* _Activity_:
Each entry, from beginning to end, is to be transcribed verbatim.

* _Provided material_:
<<<<

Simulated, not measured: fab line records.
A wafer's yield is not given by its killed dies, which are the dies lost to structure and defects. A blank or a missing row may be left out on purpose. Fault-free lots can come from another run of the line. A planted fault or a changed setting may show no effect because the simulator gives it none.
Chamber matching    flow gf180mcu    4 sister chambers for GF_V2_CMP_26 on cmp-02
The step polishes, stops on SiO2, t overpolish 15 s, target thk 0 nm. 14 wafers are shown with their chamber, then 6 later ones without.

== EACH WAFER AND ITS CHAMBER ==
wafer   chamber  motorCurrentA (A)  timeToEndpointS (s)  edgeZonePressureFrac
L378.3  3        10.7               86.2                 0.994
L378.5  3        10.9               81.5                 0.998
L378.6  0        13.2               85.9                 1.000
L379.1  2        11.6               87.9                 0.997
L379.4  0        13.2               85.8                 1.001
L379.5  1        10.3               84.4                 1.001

>>>>

* _Solution_:
Simulated, not measured: fab line records.
A wafer's yield is not given by its killed dies, which are the dies lost to structure and defects. A blank or a missing row may be left out on purpose. Fault-free lots can come from another run of the line. A planted fault or a changed setting may show no effect because the simulator gives it none.
Chamber matching    flow gf180mcu    4 sister chambers for GF_V2_CMP_26 on cmp-02
The step polishes, stops on SiO2, t overpolish 15 s, target thk 0 nm. 14 wafers are shown with their chamber, then 6 later ones without.

== EACH WAFER AND ITS CHAMBER ==
wafer   chamber  motorCurrentA (A)  timeToEndpointS (s)  edgeZonePressureFrac
L378.3  3        10.7               86.2                 0.994
L378.5  3        10.9               81.5                 0.998
L378.6  0        13.2               85.9                 1.000
L379.1  2        11.6               87.9                 0.997
L379.4  0        13.2               85.8                 1.001
L379.5  1        10.3               84.4                 1.001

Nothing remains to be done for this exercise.